The reply has to contain each record exactly as written.

=== Given information ===

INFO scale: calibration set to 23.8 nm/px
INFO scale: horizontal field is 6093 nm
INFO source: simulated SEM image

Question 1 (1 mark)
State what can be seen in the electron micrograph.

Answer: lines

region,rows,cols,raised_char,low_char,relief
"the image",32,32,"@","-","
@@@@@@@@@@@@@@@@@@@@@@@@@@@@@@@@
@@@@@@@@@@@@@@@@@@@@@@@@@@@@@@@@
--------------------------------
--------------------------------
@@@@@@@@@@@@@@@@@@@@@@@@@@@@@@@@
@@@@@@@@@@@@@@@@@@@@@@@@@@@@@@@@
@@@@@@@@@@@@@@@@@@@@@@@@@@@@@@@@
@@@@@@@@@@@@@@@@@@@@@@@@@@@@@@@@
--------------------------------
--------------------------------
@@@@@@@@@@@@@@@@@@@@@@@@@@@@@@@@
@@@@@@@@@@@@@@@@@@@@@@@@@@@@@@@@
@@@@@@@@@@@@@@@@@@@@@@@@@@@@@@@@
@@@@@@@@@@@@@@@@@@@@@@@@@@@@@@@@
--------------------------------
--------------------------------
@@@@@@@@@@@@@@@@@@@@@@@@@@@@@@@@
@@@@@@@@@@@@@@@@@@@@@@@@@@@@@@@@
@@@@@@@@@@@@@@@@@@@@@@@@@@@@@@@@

===

* _Answer area_
INFO scale: calibration set to 23.8 nm/px
INFO scale: horizontal field is 6093 nm
INFO source: simulated SEM image

Question 1 (1 mark)
State what can be seen in the electron micrograph.

Answer: lines

region,rows,cols,raised_char,low_char,relief
"the image",32,32,"@","-","
@@@@@@@@@@@@@@@@@@@@@@@@@@@@@@@@
@@@@@@@@@@@@@@@@@@@@@@@@@@@@@@@@
--------------------------------
--------------------------------
@@@@@@@@@@@@@@@@@@@@@@@@@@@@@@@@
@@@@@@@@@@@@@@@@@@@@@@@@@@@@@@@@
@@@@@@@@@@@@@@@@@@@@@@@@@@@@@@@@
@@@@@@@@@@@@@@@@@@@@@@@@@@@@@@@@
--------------------------------
--------------------------------
@@@@@@@@@@@@@@@@@@@@@@@@@@@@@@@@
@@@@@@@@@@@@@@@@@@@@@@@@@@@@@@@@
@@@@@@@@@@@@@@@@@@@@@@@@@@@@@@@@
@@@@@@@@@@@@@@@@@@@@@@@@@@@@@@@@
--------------------------------
--------------------------------
@@@@@@@@@@@@@@@@@@@@@@@@@@@@@@@@
@@@@@@@@@@@@@@@@@@@@@@@@@@@@@@@@
@@@@@@@@@@@@@@@@@@@@@@@@@@@@@@@@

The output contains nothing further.